BEGIN
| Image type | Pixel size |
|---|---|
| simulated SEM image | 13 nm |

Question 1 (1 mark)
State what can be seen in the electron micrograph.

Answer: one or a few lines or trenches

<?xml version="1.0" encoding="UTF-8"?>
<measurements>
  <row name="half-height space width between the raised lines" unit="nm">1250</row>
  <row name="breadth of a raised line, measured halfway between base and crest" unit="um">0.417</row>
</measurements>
END

** WORK ITEM **
A complete, exact repeat of the records is the required answer.

** PROBLEM SOLUTION **
| Image type | Pixel size |
|---|---|
| simulated SEM image | 13 nm |

Question 1 (1 mark)
State what can be seen in the electron micrograph.

Answer: one or a few lines or trenches

<?xml version="1.0" encoding="UTF-8"?>
<measurements>
  <row name="half-height space width between the raised lines" unit="nm">1250</row>
  <row name="breadth of a raised line, measured halfway between base and crest" unit="um">0.417</row>
</measurements>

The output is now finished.